• _TASK ITEM_: The answer should consist of every line of the material, repeated verbatim.

___
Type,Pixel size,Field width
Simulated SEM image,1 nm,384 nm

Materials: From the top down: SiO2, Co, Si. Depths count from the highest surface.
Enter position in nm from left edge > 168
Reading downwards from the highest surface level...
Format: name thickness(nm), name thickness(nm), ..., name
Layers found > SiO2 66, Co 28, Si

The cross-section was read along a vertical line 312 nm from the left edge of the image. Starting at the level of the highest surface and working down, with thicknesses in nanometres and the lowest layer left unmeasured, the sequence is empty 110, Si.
___

• _RESPONSE_:
Type,Pixel size,Field width
Simulated SEM image,1 nm,384 nm

Materials: From the top down: SiO2, Co, Si. Depths count from the highest surface.
Enter position in nm from left edge > 168
Reading downwards from the highest surface level...
Format: name thickness(nm), name thickness(nm), ..., name
Layers found > SiO2 66, Co 28, Si

The cross-section was read along a vertical line 312 nm from the left edge of the image. Starting at the level of the highest surface and working down, with thicknesses in nanometres and the lowest layer left unmeasured, the sequence is empty 110, Si.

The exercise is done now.